### DATASET RECORDS
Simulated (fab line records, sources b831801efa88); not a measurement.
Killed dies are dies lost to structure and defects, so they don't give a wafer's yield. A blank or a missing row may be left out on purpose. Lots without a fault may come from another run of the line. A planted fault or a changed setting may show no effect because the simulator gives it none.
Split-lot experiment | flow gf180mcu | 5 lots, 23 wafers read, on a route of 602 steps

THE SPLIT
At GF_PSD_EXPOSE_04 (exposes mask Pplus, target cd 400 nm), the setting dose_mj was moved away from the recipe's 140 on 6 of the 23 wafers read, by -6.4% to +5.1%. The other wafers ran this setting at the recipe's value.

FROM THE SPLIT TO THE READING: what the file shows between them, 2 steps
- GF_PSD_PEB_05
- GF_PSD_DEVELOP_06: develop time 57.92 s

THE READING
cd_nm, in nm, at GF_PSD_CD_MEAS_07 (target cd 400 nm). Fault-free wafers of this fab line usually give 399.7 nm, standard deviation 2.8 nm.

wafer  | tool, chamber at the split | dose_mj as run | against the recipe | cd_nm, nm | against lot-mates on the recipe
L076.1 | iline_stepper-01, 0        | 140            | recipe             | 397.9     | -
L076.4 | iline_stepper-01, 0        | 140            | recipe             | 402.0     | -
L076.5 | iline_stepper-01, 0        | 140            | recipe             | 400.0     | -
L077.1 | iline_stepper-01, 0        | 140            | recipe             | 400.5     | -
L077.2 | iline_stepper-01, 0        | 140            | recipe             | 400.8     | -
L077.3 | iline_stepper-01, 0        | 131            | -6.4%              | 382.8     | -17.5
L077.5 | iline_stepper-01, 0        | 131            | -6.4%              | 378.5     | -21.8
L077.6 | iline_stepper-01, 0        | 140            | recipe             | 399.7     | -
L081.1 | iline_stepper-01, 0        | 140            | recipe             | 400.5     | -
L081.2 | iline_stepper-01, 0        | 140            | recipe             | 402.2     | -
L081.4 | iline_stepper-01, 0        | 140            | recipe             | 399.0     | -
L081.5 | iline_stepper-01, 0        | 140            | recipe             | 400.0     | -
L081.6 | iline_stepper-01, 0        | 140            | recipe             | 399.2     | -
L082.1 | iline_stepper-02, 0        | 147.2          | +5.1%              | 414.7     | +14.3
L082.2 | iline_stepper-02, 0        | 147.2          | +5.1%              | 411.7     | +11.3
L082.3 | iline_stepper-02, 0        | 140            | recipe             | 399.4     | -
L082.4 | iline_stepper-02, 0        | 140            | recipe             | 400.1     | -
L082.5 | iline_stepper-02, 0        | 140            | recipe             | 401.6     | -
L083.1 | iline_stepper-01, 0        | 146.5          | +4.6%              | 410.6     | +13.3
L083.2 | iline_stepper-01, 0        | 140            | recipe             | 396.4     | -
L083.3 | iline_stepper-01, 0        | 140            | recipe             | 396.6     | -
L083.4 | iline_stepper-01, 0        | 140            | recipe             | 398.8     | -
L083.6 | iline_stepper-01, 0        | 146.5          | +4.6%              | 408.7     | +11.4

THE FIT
######

Up to and including the line that contains "L077.2 | iline_stepper-01, 0", restate each line of the material above word for word, beginning with its first line.

Simulated (fab line records, sources b831801efa88); not a measurement.
Killed dies are dies lost to structure and defects, so they don't give a wafer's yield. A blank or a missing row may be left out on purpose. Lots without a fault may come from another run of the line. A planted fault or a changed setting may show no effect because the simulator gives it none.
Split-lot experiment | flow gf180mcu | 5 lots, 23 wafers read, on a route of 602 steps

THE SPLIT
At GF_PSD_EXPOSE_04 (exposes mask Pplus, target cd 400 nm), the setting dose_mj was moved away from the recipe's 140 on 6 of the 23 wafers read, by -6.4% to +5.1%. The other wafers ran this setting at the recipe's value.

FROM THE SPLIT TO THE READING: what the file shows between them, 2 steps
- GF_PSD_PEB_05
- GF_PSD_DEVELOP_06: develop time 57.92 s

THE READING
cd_nm, in nm, at GF_PSD_CD_MEAS_07 (target cd 400 nm). Fault-free wafers of this fab line usually give 399.7 nm, standard deviation 2.8 nm.

wafer  | tool, chamber at the split | dose_mj as run | against the recipe | cd_nm, nm | against lot-mates on the recipe
L076.1 | iline_stepper-01, 0        | 140            | recipe             | 397.9     | -
L076.4 | iline_stepper-01, 0        | 140            | recipe             | 402.0     | -
L076.5 | iline_stepper-01, 0        | 140            | recipe             | 400.0     | -
L077.1 | iline_stepper-01, 0        | 140            | recipe             | 400.5     | -
L077.2 | iline_stepper-01, 0        | 140            | recipe             | 400.8     | -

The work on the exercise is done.